-- Opening Marker --

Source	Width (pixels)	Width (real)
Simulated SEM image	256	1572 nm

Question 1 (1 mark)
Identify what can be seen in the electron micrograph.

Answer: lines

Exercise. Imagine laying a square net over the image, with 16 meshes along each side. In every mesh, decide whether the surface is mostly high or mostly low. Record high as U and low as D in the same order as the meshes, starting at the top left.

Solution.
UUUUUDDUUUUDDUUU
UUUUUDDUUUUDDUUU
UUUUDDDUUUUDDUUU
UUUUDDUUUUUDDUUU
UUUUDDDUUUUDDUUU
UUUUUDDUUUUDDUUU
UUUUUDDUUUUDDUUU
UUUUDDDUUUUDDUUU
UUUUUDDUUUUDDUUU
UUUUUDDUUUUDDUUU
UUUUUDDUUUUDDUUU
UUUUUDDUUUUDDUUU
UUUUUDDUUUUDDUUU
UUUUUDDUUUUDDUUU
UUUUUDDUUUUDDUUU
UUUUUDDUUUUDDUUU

-- Closing Marker --

- [ASSIGNED TASK]
Write the listing out again, exactly as it reads.

- [ANSWER AREA]
Source	Width (pixels)	Width (real)
Simulated SEM image	256	1572 nm

Question 1 (1 mark)
Identify what can be seen in the electron micrograph.

Answer: lines

Exercise. Imagine laying a square net over the image, with 16 meshes along each side. In every mesh, decide whether the surface is mostly high or mostly low. Record high as U and low as D in the same order as the meshes, starting at the top left.

Solution.
UUUUUDDUUUUDDUUU
UUUUUDDUUUUDDUUU
UUUUDDDUUUUDDUUU
UUUUDDUUUUUDDUUU
UUUUDDDUUUUDDUUU
UUUUUDDUUUUDDUUU
UUUUUDDUUUUDDUUU
UUUUDDDUUUUDDUUU
UUUUUDDUUUUDDUUU
UUUUUDDUUUUDDUUU
UUUUUDDUUUUDDUUU
UUUUUDDUUUUDDUUU
UUUUUDDUUUUDDUUU
UUUUUDDUUUUDDUUU
UUUUUDDUUUUDDUUU
UUUUUDDUUUUDDUUU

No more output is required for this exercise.